START DATA RECORDS
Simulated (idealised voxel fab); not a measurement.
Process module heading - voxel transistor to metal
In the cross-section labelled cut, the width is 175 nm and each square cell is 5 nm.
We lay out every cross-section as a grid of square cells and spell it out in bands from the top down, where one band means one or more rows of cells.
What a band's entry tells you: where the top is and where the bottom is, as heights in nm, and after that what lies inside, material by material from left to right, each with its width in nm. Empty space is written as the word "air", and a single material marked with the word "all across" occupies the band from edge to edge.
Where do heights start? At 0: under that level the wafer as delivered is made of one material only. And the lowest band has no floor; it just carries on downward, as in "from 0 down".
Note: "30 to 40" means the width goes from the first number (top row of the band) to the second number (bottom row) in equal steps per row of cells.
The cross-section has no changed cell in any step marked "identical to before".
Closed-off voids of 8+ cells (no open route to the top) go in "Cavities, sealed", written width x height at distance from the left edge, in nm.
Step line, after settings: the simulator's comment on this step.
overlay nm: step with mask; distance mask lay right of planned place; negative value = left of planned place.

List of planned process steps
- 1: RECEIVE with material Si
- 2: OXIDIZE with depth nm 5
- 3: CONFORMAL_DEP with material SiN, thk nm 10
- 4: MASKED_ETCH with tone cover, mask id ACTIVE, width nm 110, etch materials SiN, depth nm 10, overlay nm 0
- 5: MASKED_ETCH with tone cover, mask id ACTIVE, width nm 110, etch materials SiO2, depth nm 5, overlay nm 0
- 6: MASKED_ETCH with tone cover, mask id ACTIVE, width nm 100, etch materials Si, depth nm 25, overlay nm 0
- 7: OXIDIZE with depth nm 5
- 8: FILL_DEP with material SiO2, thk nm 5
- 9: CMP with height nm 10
END DATA RECORDS

**WORK ORDER**
Retype all the material above precisely, with no line left out.

**EXERCISE SOLUTION**
Simulated (idealised voxel fab); not a measurement.
Process module heading - voxel transistor to metal
In the cross-section labelled cut, the width is 175 nm and each square cell is 5 nm.
We lay out every cross-section as a grid of square cells and spell it out in bands from the top down, where one band means one or more rows of cells.
What a band's entry tells you: where the top is and where the bottom is, as heights in nm, and after that what lies inside, material by material from left to right, each with its width in nm. Empty space is written as the word "air", and a single material marked with the word "all across" occupies the band from edge to edge.
Where do heights start? At 0: under that level the wafer as delivered is made of one material only. And the lowest band has no floor; it just carries on downward, as in "from 0 down".
Note: "30 to 40" means the width goes from the first number (top row of the band) to the second number (bottom row) in equal steps per row of cells.
The cross-section has no changed cell in any step marked "identical to before".
Closed-off voids of 8+ cells (no open route to the top) go in "Cavities, sealed", written width x height at distance from the left edge, in nm.
Step line, after settings: the simulator's comment on this step.
overlay nm: step with mask; distance mask lay right of planned place; negative value = left of planned place.

List of planned process steps
- 1: RECEIVE with material Si
- 2: OXIDIZE with depth nm 5
- 3: CONFORMAL_DEP with material SiN, thk nm 10
- 4: MASKED_ETCH with tone cover, mask id ACTIVE, width nm 110, etch materials SiN, depth nm 10, overlay nm 0
- 5: MASKED_ETCH with tone cover, mask id ACTIVE, width nm 110, etch materials SiO2, depth nm 5, overlay nm 0
- 6: MASKED_ETCH with tone cover, mask id ACTIVE, width nm 100, etch materials Si, depth nm 25, overlay nm 0
- 7: OXIDIZE with depth nm 5
- 8: FILL_DEP with material SiO2, thk nm 5
- 9: CMP with height nm 10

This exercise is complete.